Dataset excerpts>
Content starts

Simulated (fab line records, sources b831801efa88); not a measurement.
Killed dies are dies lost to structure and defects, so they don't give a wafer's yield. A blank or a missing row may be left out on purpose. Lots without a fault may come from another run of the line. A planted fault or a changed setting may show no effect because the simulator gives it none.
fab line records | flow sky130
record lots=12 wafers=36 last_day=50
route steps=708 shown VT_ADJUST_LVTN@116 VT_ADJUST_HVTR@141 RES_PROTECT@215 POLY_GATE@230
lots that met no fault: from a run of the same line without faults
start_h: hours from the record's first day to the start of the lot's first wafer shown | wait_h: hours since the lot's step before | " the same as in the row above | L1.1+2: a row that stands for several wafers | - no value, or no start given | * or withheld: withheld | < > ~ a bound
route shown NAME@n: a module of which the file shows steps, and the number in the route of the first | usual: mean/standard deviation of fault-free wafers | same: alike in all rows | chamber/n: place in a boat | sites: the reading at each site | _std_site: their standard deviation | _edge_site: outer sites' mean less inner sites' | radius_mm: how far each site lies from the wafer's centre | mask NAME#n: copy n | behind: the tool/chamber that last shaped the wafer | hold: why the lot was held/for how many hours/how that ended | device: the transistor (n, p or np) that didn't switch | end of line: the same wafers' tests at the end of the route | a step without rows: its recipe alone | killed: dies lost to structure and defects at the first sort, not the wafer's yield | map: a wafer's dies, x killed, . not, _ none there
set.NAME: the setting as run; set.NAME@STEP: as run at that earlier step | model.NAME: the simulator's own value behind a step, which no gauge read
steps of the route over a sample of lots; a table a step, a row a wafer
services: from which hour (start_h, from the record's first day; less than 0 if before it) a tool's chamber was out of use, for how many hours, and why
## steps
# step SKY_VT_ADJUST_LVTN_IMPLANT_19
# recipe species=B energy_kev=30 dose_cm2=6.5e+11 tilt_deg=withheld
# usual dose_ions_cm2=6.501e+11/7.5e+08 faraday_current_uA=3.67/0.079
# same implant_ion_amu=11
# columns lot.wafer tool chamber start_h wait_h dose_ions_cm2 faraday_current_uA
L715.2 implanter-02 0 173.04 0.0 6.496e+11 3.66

Content ends

Exercise>
Please print, exactly and with nothing else, the lines from the first line of the entries through the line containing "start_h: hours from".

Written reply>
Simulated (fab line records, sources b831801efa88); not a measurement.
Killed dies are dies lost to structure and defects, so they don't give a wafer's yield. A blank or a missing row may be left out on purpose. Lots without a fault may come from another run of the line. A planted fault or a changed setting may show no effect because the simulator gives it none.
fab line records | flow sky130
record lots=12 wafers=36 last_day=50
route steps=708 shown VT_ADJUST_LVTN@116 VT_ADJUST_HVTR@141 RES_PROTECT@215 POLY_GATE@230
lots that met no fault: from a run of the same line without faults
start_h: hours from the record's first day to the start of the lot's first wafer shown | wait_h: hours since the lot's step before | " the same as in the row above | L1.1+2: a row that stands for several wafers | - no value, or no start given | * or withheld: withheld | < > ~ a bound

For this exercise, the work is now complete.